***

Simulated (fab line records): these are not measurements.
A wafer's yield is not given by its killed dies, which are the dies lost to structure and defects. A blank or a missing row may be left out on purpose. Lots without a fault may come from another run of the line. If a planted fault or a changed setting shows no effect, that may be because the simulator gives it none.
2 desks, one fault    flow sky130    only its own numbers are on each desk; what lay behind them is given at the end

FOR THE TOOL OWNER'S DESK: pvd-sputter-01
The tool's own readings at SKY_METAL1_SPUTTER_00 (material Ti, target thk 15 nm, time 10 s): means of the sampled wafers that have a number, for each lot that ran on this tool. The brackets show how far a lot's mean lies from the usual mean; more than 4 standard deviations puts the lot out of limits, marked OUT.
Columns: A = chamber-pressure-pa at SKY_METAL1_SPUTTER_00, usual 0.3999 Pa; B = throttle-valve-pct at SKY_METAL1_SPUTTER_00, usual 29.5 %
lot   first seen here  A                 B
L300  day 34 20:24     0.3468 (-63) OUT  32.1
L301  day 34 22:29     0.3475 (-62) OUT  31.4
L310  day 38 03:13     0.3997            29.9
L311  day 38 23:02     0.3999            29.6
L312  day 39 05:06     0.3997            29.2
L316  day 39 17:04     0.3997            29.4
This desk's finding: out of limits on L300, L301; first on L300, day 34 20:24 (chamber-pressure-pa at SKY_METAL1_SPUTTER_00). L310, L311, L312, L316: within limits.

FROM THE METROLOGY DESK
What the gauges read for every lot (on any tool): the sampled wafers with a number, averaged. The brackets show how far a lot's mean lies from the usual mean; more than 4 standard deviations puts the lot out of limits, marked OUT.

***

◆ **REQUIRED ACTION**
The records shown earlier should all be returned verbatim.

◆ **ANSWER AREA**
Simulated (fab line records): these are not measurements.
A wafer's yield is not given by its killed dies, which are the dies lost to structure and defects. A blank or a missing row may be left out on purpose. Lots without a fault may come from another run of the line. If a planted fault or a changed setting shows no effect, that may be because the simulator gives it none.
2 desks, one fault    flow sky130    only its own numbers are on each desk; what lay behind them is given at the end

FOR THE TOOL OWNER'S DESK: pvd-sputter-01
The tool's own readings at SKY_METAL1_SPUTTER_00 (material Ti, target thk 15 nm, time 10 s): means of the sampled wafers that have a number, for each lot that ran on this tool. The brackets show how far a lot's mean lies from the usual mean; more than 4 standard deviations puts the lot out of limits, marked OUT.
Columns: A = chamber-pressure-pa at SKY_METAL1_SPUTTER_00, usual 0.3999 Pa; B = throttle-valve-pct at SKY_METAL1_SPUTTER_00, usual 29.5 %
lot   first seen here  A                 B
L300  day 34 20:24     0.3468 (-63) OUT  32.1
L301  day 34 22:29     0.3475 (-62) OUT  31.4
L310  day 38 03:13     0.3997            29.9
L311  day 38 23:02     0.3999            29.6
L312  day 39 05:06     0.3997            29.2
L316  day 39 17:04     0.3997            29.4
This desk's finding: out of limits on L300, L301; first on L300, day 34 20:24 (chamber-pressure-pa at SKY_METAL1_SPUTTER_00). L310, L311, L312, L316: within limits.

FROM THE METROLOGY DESK
What the gauges read for every lot (on any tool): the sampled wafers with a number, averaged. The brackets show how far a lot's mean lies from the usual mean; more than 4 standard deviations puts the lot out of limits, marked OUT.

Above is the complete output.